▶ [Assignment]
Restate word for word the lines in the listing below, starting at the line containing "Reading taken at the split's own step." and ending at the line containing "rf-vpp-V, in V, at", both included; leave out the rest.

▶ [Provided data]
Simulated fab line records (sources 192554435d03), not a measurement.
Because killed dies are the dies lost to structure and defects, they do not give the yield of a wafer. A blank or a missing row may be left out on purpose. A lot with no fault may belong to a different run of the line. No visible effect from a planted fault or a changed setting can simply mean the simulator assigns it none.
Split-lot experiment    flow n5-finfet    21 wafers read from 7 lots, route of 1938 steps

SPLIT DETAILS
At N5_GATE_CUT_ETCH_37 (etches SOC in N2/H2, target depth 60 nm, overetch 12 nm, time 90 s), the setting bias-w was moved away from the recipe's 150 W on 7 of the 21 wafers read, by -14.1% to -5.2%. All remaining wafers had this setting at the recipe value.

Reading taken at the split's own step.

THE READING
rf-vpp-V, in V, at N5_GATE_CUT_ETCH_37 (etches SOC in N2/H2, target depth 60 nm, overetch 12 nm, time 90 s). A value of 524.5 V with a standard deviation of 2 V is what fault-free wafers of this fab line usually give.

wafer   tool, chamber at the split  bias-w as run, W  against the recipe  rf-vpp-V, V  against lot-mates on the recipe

▶ [Result]
Reading taken at the split's own step.

THE READING
rf-vpp-V, in V, at N5_GATE_CUT_ETCH_37 (etches SOC in N2/H2, target depth 60 nm, overetch 12 nm, time 90 s). A value of 524.5 V with a standard deviation of 2 V is what fault-free wafers of this fab line usually give.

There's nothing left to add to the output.